> [DATA]:
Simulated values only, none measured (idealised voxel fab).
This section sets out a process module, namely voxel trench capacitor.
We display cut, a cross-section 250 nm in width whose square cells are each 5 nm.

> [WORK ITEM]: When you write out the listing, keep every line exactly as it is above.

> [ANSWER AREA]:
Simulated values only, none measured (idealised voxel fab).
This section sets out a process module, namely voxel trench capacitor.
We display cut, a cross-section 250 nm in width whose square cells are each 5 nm.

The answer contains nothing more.